++++++
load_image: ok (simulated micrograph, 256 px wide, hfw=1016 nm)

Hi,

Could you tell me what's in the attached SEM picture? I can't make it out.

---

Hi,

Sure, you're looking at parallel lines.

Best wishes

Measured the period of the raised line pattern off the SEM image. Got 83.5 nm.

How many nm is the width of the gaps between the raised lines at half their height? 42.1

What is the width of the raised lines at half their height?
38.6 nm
++++++

-- Assigned task --
Copy out only the lines of the records above from the one with "Best wishes" through the one with "What is the", exactly as they stand, both included.

-- Your response --
Best wishes

Measured the period of the raised line pattern off the SEM image. Got 83.5 nm.

How many nm is the width of the gaps between the raised lines at half their height? 42.1

What is the width of the raised lines at half their height?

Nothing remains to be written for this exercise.